_WORK INSTRUCTION:_ Repeat the entries. Each one must match exactly.

##############################

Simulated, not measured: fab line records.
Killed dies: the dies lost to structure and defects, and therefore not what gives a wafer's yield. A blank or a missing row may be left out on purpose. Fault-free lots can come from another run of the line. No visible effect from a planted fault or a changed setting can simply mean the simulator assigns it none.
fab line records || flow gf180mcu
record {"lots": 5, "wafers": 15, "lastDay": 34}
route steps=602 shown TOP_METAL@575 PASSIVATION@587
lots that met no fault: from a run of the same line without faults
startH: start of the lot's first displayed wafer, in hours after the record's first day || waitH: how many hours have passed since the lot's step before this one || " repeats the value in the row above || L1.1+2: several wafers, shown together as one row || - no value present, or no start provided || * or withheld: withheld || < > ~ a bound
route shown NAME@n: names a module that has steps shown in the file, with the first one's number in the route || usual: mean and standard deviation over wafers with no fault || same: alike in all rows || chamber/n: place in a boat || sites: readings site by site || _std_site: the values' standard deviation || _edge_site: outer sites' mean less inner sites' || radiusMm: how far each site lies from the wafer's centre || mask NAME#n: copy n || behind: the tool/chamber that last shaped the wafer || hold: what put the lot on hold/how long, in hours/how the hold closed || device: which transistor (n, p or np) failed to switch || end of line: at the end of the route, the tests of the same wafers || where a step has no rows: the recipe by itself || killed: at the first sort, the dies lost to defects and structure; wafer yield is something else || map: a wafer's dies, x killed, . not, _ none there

##############################

_RESPONSE AREA:_
Simulated, not measured: fab line records.
Killed dies: the dies lost to structure and defects, and therefore not what gives a wafer's yield. A blank or a missing row may be left out on purpose. Fault-free lots can come from another run of the line. No visible effect from a planted fault or a changed setting can simply mean the simulator assigns it none.
fab line records || flow gf180mcu
record {"lots": 5, "wafers": 15, "lastDay": 34}
route steps=602 shown TOP_METAL@575 PASSIVATION@587
lots that met no fault: from a run of the same line without faults
startH: start of the lot's first displayed wafer, in hours after the record's first day || waitH: how many hours have passed since the lot's step before this one || " repeats the value in the row above || L1.1+2: several wafers, shown together as one row || - no value present, or no start provided || * or withheld: withheld || < > ~ a bound
route shown NAME@n: names a module that has steps shown in the file, with the first one's number in the route || usual: mean and standard deviation over wafers with no fault || same: alike in all rows || chamber/n: place in a boat || sites: readings site by site || _std_site: the values' standard deviation || _edge_site: outer sites' mean less inner sites' || radiusMm: how far each site lies from the wafer's centre || mask NAME#n: copy n || behind: the tool/chamber that last shaped the wafer || hold: what put the lot on hold/how long, in hours/how the hold closed || device: which transistor (n, p or np) failed to switch || end of line: at the end of the route, the tests of the same wafers || where a step has no rows: the recipe by itself || killed: at the first sort, the dies lost to defects and structure; wafer yield is something else || map: a wafer's dies, x killed, . not, _ none there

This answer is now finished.